***** RECORD EXTRACTS

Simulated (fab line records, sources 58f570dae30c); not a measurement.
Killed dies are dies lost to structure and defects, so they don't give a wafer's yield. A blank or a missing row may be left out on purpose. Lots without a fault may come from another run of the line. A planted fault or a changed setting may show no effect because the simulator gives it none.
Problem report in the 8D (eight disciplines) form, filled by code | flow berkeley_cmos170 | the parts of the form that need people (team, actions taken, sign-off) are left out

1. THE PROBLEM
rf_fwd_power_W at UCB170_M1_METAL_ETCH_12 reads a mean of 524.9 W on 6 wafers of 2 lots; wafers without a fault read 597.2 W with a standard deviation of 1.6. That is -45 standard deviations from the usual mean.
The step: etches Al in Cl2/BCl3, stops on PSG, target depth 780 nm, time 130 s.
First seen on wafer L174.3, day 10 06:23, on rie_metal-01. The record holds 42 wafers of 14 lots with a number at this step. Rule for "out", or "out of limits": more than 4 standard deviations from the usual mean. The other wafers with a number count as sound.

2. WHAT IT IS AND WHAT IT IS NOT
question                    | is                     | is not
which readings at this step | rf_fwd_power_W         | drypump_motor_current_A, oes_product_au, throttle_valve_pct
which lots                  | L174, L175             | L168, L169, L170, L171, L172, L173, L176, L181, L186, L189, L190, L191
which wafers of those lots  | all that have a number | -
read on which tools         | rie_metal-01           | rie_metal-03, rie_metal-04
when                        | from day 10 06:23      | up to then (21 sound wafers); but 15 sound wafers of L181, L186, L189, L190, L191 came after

**********

• REQUIRED ACTION: Give back each entry above precisely as it was written.

• RESULT:
Simulated (fab line records, sources 58f570dae30c); not a measurement.
Killed dies are dies lost to structure and defects, so they don't give a wafer's yield. A blank or a missing row may be left out on purpose. Lots without a fault may come from another run of the line. A planted fault or a changed setting may show no effect because the simulator gives it none.
Problem report in the 8D (eight disciplines) form, filled by code | flow berkeley_cmos170 | the parts of the form that need people (team, actions taken, sign-off) are left out

1. THE PROBLEM
rf_fwd_power_W at UCB170_M1_METAL_ETCH_12 reads a mean of 524.9 W on 6 wafers of 2 lots; wafers without a fault read 597.2 W with a standard deviation of 1.6. That is -45 standard deviations from the usual mean.
The step: etches Al in Cl2/BCl3, stops on PSG, target depth 780 nm, time 130 s.
First seen on wafer L174.3, day 10 06:23, on rie_metal-01. The record holds 42 wafers of 14 lots with a number at this step. Rule for "out", or "out of limits": more than 4 standard deviations from the usual mean. The other wafers with a number count as sound.

2. WHAT IT IS AND WHAT IT IS NOT
question                    | is                     | is not
which readings at this step | rf_fwd_power_W         | drypump_motor_current_A, oes_product_au, throttle_valve_pct
which lots                  | L174, L175             | L168, L169, L170, L171, L172, L173, L176, L181, L186, L189, L190, L191
which wafers of those lots  | all that have a number | -
read on which tools         | rie_metal-01           | rie_metal-03, rie_metal-04
when                        | from day 10 06:23      | up to then (21 sound wafers); but 15 sound wafers of L181, L186, L189, L190, L191 came after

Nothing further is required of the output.